Task item: When the line containing "note on this" appears in the entries below, begin printing there and stop after the line containing "(+) after a"; print each of those lines exactly and no other line.

── Records supplied

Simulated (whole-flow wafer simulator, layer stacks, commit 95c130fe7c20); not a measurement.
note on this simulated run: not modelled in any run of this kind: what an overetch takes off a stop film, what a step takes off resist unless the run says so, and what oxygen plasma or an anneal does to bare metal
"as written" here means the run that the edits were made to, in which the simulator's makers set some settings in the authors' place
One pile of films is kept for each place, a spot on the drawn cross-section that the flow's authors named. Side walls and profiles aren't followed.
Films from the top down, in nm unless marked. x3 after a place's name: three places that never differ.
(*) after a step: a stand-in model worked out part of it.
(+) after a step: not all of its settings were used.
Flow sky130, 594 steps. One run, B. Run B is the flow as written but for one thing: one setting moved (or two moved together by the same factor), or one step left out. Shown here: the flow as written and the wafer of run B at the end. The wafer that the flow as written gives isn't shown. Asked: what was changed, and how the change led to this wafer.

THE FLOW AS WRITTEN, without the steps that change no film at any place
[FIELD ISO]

────

Response area:
note on this simulated run: not modelled in any run of this kind: what an overetch takes off a stop film, what a step takes off resist unless the run says so, and what oxygen plasma or an anneal does to bare metal
"as written" here means the run that the edits were made to, in which the simulator's makers set some settings in the authors' place
One pile of films is kept for each place, a spot on the drawn cross-section that the flow's authors named. Side walls and profiles aren't followed.
Films from the top down, in nm unless marked. x3 after a place's name: three places that never differ.
(*) after a step: a stand-in model worked out part of it.
(+) after a step: not all of its settings were used.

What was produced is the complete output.